### Work request
Starting at the first line of the data below, repeat each line word for word up to and including the line with "note on all".

### Supplied information
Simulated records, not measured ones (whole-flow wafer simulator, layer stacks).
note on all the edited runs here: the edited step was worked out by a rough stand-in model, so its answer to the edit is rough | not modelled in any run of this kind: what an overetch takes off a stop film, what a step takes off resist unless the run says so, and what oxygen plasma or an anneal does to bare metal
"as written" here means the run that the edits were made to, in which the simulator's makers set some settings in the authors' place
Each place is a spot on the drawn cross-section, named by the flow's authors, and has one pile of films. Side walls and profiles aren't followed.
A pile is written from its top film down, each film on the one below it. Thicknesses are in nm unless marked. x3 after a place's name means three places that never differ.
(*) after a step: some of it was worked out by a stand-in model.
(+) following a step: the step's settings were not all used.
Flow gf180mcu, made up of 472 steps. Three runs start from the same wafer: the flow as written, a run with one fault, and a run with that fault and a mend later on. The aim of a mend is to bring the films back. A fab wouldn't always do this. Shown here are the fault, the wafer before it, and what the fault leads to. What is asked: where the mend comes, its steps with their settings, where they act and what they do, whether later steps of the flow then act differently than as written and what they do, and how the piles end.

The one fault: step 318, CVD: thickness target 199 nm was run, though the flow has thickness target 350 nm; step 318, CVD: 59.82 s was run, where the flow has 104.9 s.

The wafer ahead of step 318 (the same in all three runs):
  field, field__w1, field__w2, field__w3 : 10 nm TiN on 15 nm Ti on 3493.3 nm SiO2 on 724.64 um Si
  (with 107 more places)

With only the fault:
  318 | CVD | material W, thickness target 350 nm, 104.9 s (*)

### Task solution
Simulated records, not measured ones (whole-flow wafer simulator, layer stacks).
note on all the edited runs here: the edited step was worked out by a rough stand-in model, so its answer to the edit is rough | not modelled in any run of this kind: what an overetch takes off a stop film, what a step takes off resist unless the run says so, and what oxygen plasma or an anneal does to bare metal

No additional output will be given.